Material provided:
<<<<

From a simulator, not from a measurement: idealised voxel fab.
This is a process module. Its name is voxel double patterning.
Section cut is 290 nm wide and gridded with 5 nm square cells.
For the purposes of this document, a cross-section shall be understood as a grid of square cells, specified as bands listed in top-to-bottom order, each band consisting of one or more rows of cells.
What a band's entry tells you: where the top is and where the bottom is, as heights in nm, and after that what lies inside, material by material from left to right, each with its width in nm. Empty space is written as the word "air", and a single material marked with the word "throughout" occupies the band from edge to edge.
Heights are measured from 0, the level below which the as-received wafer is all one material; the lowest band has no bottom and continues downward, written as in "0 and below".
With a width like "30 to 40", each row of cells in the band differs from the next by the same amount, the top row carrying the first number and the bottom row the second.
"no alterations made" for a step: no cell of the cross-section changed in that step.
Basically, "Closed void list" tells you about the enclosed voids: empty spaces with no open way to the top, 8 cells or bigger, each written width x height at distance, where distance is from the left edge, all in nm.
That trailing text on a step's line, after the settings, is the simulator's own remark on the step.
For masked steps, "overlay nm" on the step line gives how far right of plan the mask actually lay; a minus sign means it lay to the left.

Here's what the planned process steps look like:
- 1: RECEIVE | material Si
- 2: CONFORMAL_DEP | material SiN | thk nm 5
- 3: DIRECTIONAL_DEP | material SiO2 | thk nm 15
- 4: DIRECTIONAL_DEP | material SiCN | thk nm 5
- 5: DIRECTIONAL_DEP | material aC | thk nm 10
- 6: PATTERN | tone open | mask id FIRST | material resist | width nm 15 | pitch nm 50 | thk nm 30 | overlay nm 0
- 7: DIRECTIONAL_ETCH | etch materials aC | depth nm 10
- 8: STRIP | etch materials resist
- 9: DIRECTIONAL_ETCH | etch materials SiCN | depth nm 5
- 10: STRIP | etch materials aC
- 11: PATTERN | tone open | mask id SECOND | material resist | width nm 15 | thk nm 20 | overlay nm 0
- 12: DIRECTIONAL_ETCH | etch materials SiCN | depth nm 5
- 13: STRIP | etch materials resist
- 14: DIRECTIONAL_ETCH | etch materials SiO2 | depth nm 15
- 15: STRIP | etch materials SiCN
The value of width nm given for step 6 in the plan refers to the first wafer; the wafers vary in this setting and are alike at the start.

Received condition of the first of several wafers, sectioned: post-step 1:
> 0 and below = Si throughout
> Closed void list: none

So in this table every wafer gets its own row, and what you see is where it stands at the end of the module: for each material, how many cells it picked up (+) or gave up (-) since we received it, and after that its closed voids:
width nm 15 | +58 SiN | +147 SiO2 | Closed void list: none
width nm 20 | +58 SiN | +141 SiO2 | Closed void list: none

>>>>

Work order: Your task is to quote the lines above, beginning with the first and ending with the one that holds "That trailing text".

Written reply:
From a simulator, not from a measurement: idealised voxel fab.
This is a process module. Its name is voxel double patterning.
Section cut is 290 nm wide and gridded with 5 nm square cells.
For the purposes of this document, a cross-section shall be understood as a grid of square cells, specified as bands listed in top-to-bottom order, each band consisting of one or more rows of cells.
What a band's entry tells you: where the top is and where the bottom is, as heights in nm, and after that what lies inside, material by material from left to right, each with its width in nm. Empty space is written as the word "air", and a single material marked with the word "throughout" occupies the band from edge to edge.
Heights are measured from 0, the level below which the as-received wafer is all one material; the lowest band has no bottom and continues downward, written as in "0 and below".
With a width like "30 to 40", each row of cells in the band differs from the next by the same amount, the top row carrying the first number and the bottom row the second.
"no alterations made" for a step: no cell of the cross-section changed in that step.
Basically, "Closed void list" tells you about the enclosed voids: empty spaces with no open way to the top, 8 cells or bigger, each written width x height at distance, where distance is from the left edge, all in nm.
That trailing text on a step's line, after the settings, is the simulator's own remark on the step.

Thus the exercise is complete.